**WORK ORDER**
The answer is to be an exact copy of the lines below running from the line with "run 7 hour=56.2" down to the line with "run 12 hour=111.9", both ends included, and nothing more.

**DATA UNDER STUDY**
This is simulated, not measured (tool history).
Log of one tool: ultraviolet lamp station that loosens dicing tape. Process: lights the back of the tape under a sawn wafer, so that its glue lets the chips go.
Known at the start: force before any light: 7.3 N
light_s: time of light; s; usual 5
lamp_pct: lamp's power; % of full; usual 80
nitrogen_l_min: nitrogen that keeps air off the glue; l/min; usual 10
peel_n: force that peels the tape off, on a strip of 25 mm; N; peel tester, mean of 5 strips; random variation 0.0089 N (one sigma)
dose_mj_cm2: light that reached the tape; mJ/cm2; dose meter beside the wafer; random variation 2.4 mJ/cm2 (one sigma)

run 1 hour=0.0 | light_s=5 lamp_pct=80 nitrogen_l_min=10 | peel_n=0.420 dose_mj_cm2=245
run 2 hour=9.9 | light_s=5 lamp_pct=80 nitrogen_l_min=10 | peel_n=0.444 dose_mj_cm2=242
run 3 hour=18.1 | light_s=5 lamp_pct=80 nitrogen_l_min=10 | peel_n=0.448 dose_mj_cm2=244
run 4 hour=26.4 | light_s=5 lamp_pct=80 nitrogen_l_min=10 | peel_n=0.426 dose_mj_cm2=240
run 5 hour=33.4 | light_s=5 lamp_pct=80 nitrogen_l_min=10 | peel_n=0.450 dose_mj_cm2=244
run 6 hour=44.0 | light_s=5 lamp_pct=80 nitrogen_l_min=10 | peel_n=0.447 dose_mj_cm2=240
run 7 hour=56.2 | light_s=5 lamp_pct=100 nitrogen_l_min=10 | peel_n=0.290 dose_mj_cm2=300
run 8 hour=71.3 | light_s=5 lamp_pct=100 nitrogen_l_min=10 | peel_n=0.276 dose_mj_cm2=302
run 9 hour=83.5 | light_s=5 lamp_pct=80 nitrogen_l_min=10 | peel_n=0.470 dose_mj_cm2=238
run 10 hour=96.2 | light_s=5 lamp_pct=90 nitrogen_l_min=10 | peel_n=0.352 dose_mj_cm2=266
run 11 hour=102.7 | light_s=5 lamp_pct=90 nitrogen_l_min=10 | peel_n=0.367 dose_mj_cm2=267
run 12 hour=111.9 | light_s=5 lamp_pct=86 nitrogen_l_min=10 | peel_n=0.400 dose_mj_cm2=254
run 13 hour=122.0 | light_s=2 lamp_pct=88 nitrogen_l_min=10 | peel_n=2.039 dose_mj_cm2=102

**WORKED SOLUTION**
run 7 hour=56.2 | light_s=5 lamp_pct=100 nitrogen_l_min=10 | peel_n=0.290 dose_mj_cm2=300
run 8 hour=71.3 | light_s=5 lamp_pct=100 nitrogen_l_min=10 | peel_n=0.276 dose_mj_cm2=302
run 9 hour=83.5 | light_s=5 lamp_pct=80 nitrogen_l_min=10 | peel_n=0.470 dose_mj_cm2=238
run 10 hour=96.2 | light_s=5 lamp_pct=90 nitrogen_l_min=10 | peel_n=0.352 dose_mj_cm2=266
run 11 hour=102.7 | light_s=5 lamp_pct=90 nitrogen_l_min=10 | peel_n=0.367 dose_mj_cm2=267
run 12 hour=111.9 | light_s=5 lamp_pct=86 nitrogen_l_min=10 | peel_n=0.400 dose_mj_cm2=254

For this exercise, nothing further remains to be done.